## MATERIAL SHOWN
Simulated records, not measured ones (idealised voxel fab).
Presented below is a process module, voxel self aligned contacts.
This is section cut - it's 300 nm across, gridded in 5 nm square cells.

## ACTION ITEM
Reproduce the whole listing, exactly.

## ANSWER SPACE
Simulated records, not measured ones (idealised voxel fab).
Presented below is a process module, voxel self aligned contacts.
This is section cut - it's 300 nm across, gridded in 5 nm square cells.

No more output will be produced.